Reproduce, without any change, the span of lines from the opening of the records below to the line containing "Square cell edge", inclusive.

● Data for review

*** Block opens ***

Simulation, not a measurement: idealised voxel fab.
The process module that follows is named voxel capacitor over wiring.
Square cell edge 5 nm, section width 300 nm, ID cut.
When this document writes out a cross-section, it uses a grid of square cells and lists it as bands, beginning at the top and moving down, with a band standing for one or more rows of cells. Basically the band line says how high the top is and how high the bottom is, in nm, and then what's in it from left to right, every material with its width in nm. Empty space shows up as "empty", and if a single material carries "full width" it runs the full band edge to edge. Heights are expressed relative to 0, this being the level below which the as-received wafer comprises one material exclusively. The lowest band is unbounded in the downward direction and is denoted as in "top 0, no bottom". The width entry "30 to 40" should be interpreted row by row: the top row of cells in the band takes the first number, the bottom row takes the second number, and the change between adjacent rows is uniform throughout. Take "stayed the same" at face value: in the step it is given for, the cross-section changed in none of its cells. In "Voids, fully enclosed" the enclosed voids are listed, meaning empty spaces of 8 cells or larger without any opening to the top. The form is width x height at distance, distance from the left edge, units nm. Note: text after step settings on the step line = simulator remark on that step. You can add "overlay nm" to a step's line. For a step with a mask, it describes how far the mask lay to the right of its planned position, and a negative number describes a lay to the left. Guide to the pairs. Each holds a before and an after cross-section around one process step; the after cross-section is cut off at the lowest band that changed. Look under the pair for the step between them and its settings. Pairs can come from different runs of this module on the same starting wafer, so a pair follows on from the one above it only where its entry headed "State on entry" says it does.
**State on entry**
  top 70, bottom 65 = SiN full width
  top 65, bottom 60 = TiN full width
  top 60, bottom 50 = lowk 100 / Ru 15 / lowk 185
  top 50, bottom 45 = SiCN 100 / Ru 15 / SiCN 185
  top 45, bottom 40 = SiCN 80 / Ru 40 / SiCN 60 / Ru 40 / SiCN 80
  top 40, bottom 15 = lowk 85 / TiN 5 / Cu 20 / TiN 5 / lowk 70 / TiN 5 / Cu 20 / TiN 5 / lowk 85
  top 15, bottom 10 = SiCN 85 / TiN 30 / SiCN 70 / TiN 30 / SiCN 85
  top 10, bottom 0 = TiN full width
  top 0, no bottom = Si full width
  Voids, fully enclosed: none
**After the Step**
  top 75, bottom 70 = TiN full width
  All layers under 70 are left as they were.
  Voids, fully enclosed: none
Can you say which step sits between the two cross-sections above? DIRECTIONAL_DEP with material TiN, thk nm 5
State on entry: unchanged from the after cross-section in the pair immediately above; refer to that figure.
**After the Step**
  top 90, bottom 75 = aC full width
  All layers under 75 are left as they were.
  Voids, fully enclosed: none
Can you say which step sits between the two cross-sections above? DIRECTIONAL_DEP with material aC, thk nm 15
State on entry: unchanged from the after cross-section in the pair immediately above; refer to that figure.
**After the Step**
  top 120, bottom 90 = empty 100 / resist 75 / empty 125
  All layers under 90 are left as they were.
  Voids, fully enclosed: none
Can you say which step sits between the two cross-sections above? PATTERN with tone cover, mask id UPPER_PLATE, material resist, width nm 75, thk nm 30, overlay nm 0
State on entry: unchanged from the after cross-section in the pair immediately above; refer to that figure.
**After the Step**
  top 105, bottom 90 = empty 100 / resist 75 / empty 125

*** Block closes ***

● Answer box
Simulation, not a measurement: idealised voxel fab.
The process module that follows is named voxel capacitor over wiring.
Square cell edge 5 nm, section width 300 nm, ID cut.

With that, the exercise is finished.